ACTIVITY:
Repeat exactly, please, the lines that begin at the start of the listing and end at the line holding "Shared process: etch".

AVAILABLE DATA:
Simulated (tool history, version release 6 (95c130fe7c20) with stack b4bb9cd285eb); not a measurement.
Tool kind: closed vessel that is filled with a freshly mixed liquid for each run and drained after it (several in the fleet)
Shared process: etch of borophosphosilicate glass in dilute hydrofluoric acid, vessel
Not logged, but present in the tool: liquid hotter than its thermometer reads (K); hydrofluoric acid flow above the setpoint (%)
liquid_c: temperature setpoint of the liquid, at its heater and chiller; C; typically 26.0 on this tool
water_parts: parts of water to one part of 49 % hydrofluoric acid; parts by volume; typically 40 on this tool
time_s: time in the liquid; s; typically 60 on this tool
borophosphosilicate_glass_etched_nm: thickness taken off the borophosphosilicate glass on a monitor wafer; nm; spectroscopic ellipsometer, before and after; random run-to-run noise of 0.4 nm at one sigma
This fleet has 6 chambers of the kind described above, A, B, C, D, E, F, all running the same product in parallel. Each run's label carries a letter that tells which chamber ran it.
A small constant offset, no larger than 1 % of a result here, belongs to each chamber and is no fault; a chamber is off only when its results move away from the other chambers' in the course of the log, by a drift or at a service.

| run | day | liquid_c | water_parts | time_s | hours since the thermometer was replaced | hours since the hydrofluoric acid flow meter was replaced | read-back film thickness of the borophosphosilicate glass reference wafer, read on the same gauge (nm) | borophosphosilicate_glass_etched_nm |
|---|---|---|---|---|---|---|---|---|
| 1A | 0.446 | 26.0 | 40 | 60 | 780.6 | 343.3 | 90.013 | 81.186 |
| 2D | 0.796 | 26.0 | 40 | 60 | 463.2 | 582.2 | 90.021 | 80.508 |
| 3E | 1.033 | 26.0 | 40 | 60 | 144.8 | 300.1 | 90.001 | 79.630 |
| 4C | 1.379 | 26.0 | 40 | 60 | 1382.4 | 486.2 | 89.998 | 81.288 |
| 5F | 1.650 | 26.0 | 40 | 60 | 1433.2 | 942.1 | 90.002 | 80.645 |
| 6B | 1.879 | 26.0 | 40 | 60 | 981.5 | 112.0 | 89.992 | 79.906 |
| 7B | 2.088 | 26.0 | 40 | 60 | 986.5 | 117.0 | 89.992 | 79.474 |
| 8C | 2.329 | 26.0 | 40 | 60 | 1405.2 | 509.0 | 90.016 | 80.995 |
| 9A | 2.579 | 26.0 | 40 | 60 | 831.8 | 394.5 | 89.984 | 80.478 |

ANSWER BOX:
Simulated (tool history, version release 6 (95c130fe7c20) with stack b4bb9cd285eb); not a measurement.
Tool kind: closed vessel that is filled with a freshly mixed liquid for each run and drained after it (several in the fleet)
Shared process: etch of borophosphosilicate glass in dilute hydrofluoric acid, vessel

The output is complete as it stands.